---- DATASET EXCERPTS
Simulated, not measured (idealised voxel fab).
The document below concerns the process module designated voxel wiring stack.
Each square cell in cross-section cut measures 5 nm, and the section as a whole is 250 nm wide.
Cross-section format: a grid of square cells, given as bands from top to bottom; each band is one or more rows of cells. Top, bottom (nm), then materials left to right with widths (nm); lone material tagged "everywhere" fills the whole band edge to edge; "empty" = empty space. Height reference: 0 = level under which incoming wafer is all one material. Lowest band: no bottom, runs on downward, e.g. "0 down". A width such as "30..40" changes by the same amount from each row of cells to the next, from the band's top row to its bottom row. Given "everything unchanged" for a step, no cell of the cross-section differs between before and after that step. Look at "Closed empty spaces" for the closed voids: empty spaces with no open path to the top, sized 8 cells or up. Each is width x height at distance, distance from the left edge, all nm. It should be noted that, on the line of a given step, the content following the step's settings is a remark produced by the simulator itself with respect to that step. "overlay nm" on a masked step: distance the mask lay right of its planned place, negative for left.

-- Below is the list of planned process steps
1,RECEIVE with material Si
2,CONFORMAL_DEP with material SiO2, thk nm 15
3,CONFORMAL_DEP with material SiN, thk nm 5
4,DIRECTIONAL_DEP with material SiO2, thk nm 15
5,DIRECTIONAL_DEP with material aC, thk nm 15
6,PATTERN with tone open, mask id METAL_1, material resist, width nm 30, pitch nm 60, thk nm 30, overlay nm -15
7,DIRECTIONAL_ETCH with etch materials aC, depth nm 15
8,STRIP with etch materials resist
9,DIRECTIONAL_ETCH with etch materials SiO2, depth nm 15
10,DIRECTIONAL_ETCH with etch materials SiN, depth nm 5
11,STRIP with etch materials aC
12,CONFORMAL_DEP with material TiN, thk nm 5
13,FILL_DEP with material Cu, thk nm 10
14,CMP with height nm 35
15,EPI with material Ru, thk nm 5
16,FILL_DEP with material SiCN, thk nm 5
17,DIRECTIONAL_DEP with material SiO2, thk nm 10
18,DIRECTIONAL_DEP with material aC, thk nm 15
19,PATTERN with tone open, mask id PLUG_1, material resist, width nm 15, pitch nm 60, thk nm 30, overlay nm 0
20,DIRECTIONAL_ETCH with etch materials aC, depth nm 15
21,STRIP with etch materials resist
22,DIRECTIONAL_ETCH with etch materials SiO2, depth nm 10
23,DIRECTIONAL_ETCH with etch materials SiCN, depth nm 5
--------

> _WORK ITEM_
All that is needed is the opening run of the data, given again exactly: please include every line from the first through the line with "13,FILL_DEP with material Cu, thk nm 10", both ends kept.

> _RESPONSE BOX_
Simulated, not measured (idealised voxel fab).
The document below concerns the process module designated voxel wiring stack.
Each square cell in cross-section cut measures 5 nm, and the section as a whole is 250 nm wide.
Cross-section format: a grid of square cells, given as bands from top to bottom; each band is one or more rows of cells. Top, bottom (nm), then materials left to right with widths (nm); lone material tagged "everywhere" fills the whole band edge to edge; "empty" = empty space. Height reference: 0 = level under which incoming wafer is all one material. Lowest band: no bottom, runs on downward, e.g. "0 down". A width such as "30..40" changes by the same amount from each row of cells to the next, from the band's top row to its bottom row. Given "everything unchanged" for a step, no cell of the cross-section differs between before and after that step. Look at "Closed empty spaces" for the closed voids: empty spaces with no open path to the top, sized 8 cells or up. Each is width x height at distance, distance from the left edge, all nm. It should be noted that, on the line of a given step, the content following the step's settings is a remark produced by the simulator itself with respect to that step. "overlay nm" on a masked step: distance the mask lay right of its planned place, negative for left.

-- Below is the list of planned process steps
1,RECEIVE with material Si
2,CONFORMAL_DEP with material SiO2, thk nm 15
3,CONFORMAL_DEP with material SiN, thk nm 5
4,DIRECTIONAL_DEP with material SiO2, thk nm 15
5,DIRECTIONAL_DEP with material aC, thk nm 15
6,PATTERN with tone open, mask id METAL_1, material resist, width nm 30, pitch nm 60, thk nm 30, overlay nm -15
7,DIRECTIONAL_ETCH with etch materials aC, depth nm 15
8,STRIP with etch materials resist
9,DIRECTIONAL_ETCH with etch materials SiO2, depth nm 15
10,DIRECTIONAL_ETCH with etch materials SiN, depth nm 5
11,STRIP with etch materials aC
12,CONFORMAL_DEP with material TiN, thk nm 5
13,FILL_DEP with material Cu, thk nm 10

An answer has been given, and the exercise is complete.